───── SOURCE DATA ─────
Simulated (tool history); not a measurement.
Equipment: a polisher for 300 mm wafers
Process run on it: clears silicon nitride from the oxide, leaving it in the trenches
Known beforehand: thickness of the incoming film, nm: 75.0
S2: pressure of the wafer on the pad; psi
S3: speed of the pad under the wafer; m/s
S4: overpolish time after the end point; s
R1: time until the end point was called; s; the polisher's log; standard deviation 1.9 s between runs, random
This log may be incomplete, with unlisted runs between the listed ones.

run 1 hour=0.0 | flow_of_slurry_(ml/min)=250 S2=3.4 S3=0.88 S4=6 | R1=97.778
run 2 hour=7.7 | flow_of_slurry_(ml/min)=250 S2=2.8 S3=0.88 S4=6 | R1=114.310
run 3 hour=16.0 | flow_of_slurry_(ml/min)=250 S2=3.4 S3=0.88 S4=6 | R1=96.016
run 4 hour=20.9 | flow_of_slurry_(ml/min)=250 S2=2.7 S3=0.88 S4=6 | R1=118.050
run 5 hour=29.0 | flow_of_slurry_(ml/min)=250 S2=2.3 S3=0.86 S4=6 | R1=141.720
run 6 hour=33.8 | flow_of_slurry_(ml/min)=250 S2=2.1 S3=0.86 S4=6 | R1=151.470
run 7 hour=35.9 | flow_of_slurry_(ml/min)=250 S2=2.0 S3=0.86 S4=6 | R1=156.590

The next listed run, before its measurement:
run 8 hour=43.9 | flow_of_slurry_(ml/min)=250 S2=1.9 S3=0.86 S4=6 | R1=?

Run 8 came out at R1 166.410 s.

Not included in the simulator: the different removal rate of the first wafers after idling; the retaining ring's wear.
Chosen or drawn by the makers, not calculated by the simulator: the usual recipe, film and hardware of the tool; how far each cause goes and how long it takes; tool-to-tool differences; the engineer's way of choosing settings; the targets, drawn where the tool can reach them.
─────

- TASK ITEM
Retype the records above, but only those lines that fall between the line containing "run 2 hour=7.7" and the line containing "Run 8 came out at R1 166.410 s.", with both of those lines included, exactly as written.

- YOUR SOLUTION
run 2 hour=7.7 | flow_of_slurry_(ml/min)=250 S2=2.8 S3=0.88 S4=6 | R1=114.310
run 3 hour=16.0 | flow_of_slurry_(ml/min)=250 S2=3.4 S3=0.88 S4=6 | R1=96.016
run 4 hour=20.9 | flow_of_slurry_(ml/min)=250 S2=2.7 S3=0.88 S4=6 | R1=118.050
run 5 hour=29.0 | flow_of_slurry_(ml/min)=250 S2=2.3 S3=0.86 S4=6 | R1=141.720
run 6 hour=33.8 | flow_of_slurry_(ml/min)=250 S2=2.1 S3=0.86 S4=6 | R1=151.470
run 7 hour=35.9 | flow_of_slurry_(ml/min)=250 S2=2.0 S3=0.86 S4=6 | R1=156.590

The next listed run, before its measurement:
run 8 hour=43.9 | flow_of_slurry_(ml/min)=250 S2=1.9 S3=0.86 S4=6 | R1=?

Run 8 came out at R1 166.410 s.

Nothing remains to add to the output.